______________________________

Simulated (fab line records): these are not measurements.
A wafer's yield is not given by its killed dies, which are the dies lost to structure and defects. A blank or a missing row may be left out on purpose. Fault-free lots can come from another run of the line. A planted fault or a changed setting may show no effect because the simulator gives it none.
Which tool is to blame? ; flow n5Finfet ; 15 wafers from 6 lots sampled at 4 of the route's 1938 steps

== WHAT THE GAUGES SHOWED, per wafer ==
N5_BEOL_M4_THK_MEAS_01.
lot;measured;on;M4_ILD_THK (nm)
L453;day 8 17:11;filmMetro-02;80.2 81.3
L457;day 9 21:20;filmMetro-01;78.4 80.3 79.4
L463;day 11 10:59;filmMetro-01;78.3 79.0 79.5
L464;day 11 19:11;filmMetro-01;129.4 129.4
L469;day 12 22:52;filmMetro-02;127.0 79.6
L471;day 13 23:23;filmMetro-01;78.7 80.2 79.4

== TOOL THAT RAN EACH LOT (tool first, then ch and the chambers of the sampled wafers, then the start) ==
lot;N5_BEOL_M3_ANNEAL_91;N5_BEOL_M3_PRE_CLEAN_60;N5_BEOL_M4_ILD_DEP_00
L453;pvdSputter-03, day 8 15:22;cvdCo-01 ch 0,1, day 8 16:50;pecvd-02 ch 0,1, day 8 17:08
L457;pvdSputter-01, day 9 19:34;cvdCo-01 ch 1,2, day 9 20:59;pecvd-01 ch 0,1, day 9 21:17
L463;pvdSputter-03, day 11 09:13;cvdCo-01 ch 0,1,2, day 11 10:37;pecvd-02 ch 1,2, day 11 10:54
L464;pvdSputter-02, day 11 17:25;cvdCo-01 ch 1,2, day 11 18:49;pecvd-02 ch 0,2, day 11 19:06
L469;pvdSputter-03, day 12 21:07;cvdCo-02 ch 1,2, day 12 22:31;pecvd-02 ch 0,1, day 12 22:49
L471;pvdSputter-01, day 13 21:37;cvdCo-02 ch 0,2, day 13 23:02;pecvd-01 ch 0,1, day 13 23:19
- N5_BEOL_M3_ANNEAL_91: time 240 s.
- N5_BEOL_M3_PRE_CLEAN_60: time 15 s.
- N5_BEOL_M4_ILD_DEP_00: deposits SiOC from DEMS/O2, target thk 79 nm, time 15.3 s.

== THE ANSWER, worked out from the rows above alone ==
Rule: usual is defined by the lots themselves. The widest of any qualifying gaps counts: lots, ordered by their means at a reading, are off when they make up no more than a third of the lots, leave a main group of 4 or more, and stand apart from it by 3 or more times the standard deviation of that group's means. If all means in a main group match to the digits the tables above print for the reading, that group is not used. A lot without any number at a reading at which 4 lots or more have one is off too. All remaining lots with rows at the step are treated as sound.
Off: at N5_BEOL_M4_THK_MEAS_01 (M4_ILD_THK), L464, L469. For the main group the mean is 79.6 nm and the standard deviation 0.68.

______________________________

#### Work instruction:
Word for word, restate the data above from its first line down to and including the line with "A wafer's yield".

#### Exercise answer:
Simulated (fab line records): these are not measurements.
A wafer's yield is not given by its killed dies, which are the dies lost to structure and defects. A blank or a missing row may be left out on purpose. Fault-free lots can come from another run of the line. A planted fault or a changed setting may show no effect because the simulator gives it none.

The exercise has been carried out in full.